[Start of section]

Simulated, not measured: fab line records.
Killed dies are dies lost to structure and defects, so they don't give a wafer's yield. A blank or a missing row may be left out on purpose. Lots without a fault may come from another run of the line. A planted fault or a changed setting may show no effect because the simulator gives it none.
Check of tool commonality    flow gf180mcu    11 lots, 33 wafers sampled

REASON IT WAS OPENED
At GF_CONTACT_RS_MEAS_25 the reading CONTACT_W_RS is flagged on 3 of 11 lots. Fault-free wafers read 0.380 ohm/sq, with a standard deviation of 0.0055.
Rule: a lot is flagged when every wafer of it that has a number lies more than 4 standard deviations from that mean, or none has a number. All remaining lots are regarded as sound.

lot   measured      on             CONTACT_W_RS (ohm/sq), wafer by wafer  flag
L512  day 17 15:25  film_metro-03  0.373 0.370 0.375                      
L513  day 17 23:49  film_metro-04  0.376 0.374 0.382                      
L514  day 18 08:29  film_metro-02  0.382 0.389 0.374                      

[End of section]

Write the material above out again, exactly as it reads.

[WRITTEN RESPONSE]
Simulated, not measured: fab line records.
Killed dies are dies lost to structure and defects, so they don't give a wafer's yield. A blank or a missing row may be left out on purpose. Lots without a fault may come from another run of the line. A planted fault or a changed setting may show no effect because the simulator gives it none.
Check of tool commonality    flow gf180mcu    11 lots, 33 wafers sampled

REASON IT WAS OPENED
At GF_CONTACT_RS_MEAS_25 the reading CONTACT_W_RS is flagged on 3 of 11 lots. Fault-free wafers read 0.380 ohm/sq, with a standard deviation of 0.0055.
Rule: a lot is flagged when every wafer of it that has a number lies more than 4 standard deviations from that mean, or none has a number. All remaining lots are regarded as sound.

lot   measured      on             CONTACT_W_RS (ohm/sq), wafer by wafer  flag
L512  day 17 15:25  film_metro-03  0.373 0.370 0.375                      
L513  day 17 23:49  film_metro-04  0.376 0.374 0.382                      
L514  day 18 08:29  film_metro-02  0.382 0.389 0.374                      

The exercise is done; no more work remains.